- Opening Delimiter -
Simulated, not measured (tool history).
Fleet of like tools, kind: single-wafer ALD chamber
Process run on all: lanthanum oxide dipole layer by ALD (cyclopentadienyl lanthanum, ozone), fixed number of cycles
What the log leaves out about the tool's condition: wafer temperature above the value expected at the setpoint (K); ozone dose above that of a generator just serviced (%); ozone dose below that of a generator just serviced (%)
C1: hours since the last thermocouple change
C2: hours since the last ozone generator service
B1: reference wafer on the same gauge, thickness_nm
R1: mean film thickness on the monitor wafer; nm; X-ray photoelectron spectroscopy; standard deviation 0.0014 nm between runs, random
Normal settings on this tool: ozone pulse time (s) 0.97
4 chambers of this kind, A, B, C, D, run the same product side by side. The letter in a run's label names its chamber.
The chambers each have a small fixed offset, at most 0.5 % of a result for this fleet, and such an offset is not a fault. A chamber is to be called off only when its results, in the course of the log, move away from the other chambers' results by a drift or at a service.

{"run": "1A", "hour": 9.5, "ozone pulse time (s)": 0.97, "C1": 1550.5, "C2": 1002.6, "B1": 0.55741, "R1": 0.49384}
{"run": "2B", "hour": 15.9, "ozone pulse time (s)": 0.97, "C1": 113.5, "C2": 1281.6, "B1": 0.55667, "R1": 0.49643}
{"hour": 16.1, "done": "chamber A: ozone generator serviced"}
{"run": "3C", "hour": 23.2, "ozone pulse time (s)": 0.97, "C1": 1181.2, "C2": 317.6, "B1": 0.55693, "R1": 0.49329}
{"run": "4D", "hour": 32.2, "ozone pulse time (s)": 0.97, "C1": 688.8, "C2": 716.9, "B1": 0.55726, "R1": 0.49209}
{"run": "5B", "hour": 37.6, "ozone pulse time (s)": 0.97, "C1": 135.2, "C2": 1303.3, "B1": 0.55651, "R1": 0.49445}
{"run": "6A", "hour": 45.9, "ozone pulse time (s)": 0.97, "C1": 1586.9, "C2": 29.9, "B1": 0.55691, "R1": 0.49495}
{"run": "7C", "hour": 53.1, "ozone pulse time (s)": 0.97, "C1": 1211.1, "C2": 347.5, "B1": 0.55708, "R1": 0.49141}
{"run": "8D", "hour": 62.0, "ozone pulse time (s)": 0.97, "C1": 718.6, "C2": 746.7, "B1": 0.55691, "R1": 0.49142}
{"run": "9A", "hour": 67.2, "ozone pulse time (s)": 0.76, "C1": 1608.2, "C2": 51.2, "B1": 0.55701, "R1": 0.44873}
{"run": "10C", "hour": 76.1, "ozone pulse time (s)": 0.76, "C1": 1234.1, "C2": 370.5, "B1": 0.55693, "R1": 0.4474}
- Closing Delimiter -

Work task: Starting at the first line of the entries above, please extract each line up to and including the line with "Normal settings on", unchanged, and add nothing.

Task answer:
Simulated, not measured (tool history).
Fleet of like tools, kind: single-wafer ALD chamber
Process run on all: lanthanum oxide dipole layer by ALD (cyclopentadienyl lanthanum, ozone), fixed number of cycles
What the log leaves out about the tool's condition: wafer temperature above the value expected at the setpoint (K); ozone dose above that of a generator just serviced (%); ozone dose below that of a generator just serviced (%)
C1: hours since the last thermocouple change
C2: hours since the last ozone generator service
B1: reference wafer on the same gauge, thickness_nm
R1: mean film thickness on the monitor wafer; nm; X-ray photoelectron spectroscopy; standard deviation 0.0014 nm between runs, random
Normal settings on this tool: ozone pulse time (s) 0.97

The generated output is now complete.